**Assigned task:** Go through the entries below from the first line and output each one exactly, up to and including the line with "(+) after a".

━━━━━━━━
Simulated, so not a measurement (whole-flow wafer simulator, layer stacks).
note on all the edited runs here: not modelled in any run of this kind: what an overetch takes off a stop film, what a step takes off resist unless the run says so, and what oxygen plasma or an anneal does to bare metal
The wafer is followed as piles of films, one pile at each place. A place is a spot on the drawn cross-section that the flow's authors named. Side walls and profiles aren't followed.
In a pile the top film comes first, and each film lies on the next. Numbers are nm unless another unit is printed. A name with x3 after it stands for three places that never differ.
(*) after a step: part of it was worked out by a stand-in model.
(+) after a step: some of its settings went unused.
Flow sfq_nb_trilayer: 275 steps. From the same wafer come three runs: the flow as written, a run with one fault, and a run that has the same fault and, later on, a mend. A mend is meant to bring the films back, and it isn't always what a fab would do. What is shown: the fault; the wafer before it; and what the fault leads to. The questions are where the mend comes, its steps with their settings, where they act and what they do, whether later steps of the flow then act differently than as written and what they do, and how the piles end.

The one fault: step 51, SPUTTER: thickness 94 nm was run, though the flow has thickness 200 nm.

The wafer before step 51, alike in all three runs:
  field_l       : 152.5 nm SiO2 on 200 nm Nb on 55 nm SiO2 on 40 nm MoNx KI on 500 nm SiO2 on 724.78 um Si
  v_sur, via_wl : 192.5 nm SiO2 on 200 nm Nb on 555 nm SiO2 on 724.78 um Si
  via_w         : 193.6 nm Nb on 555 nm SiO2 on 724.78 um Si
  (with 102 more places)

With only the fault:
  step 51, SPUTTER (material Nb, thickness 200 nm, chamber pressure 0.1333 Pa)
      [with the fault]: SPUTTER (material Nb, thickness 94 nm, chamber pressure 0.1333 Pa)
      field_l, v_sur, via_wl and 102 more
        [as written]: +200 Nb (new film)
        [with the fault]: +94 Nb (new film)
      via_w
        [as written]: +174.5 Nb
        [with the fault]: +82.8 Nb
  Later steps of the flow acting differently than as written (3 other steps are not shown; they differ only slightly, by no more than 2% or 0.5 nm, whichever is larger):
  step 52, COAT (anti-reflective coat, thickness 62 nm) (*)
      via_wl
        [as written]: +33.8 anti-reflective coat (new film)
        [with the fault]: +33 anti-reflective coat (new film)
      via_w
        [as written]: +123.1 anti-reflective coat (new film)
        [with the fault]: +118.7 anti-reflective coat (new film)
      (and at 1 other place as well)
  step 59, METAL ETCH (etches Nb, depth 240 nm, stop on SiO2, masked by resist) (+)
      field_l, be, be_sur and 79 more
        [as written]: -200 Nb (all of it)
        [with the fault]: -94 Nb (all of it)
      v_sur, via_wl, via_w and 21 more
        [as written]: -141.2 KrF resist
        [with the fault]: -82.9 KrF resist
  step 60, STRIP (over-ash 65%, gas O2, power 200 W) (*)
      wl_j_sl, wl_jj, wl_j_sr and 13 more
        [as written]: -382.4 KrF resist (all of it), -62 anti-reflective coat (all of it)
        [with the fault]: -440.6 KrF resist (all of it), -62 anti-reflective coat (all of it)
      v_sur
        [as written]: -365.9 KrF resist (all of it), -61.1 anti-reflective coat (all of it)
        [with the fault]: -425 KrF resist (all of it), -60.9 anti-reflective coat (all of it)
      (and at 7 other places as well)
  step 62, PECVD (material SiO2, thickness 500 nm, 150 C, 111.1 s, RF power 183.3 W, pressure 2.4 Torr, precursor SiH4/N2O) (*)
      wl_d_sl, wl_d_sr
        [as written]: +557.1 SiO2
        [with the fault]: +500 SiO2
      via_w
━━━━━━━━

**Worked solution:**
Simulated, so not a measurement (whole-flow wafer simulator, layer stacks).
note on all the edited runs here: not modelled in any run of this kind: what an overetch takes off a stop film, what a step takes off resist unless the run says so, and what oxygen plasma or an anneal does to bare metal
The wafer is followed as piles of films, one pile at each place. A place is a spot on the drawn cross-section that the flow's authors named. Side walls and profiles aren't followed.
In a pile the top film comes first, and each film lies on the next. Numbers are nm unless another unit is printed. A name with x3 after it stands for three places that never differ.
(*) after a step: part of it was worked out by a stand-in model.
(+) after a step: some of its settings went unused.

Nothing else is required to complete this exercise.